§ **BRIEF**:
The line containing "B: In the image?" marks the end: restate word for word every line from the first line of the entries below through that one.

┌──
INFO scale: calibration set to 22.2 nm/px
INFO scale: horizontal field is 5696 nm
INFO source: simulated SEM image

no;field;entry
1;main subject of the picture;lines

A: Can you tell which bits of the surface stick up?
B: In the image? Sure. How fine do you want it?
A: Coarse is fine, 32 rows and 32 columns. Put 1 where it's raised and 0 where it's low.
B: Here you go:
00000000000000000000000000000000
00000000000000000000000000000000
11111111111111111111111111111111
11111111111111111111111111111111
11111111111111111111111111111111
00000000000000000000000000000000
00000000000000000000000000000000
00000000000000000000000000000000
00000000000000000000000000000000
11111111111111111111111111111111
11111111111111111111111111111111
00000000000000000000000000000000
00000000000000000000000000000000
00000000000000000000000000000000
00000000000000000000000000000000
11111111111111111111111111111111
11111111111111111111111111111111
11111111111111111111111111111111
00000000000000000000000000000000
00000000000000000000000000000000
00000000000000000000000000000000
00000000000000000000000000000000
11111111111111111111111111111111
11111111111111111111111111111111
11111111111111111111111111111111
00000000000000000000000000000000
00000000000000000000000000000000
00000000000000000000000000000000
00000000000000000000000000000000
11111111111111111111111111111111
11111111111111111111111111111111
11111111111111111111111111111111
└──

§ **YOUR RESPONSE**:
INFO scale: calibration set to 22.2 nm/px
INFO scale: horizontal field is 5696 nm
INFO source: simulated SEM image

no;field;entry
1;main subject of the picture;lines

A: Can you tell which bits of the surface stick up?
B: In the image? Sure. How fine do you want it?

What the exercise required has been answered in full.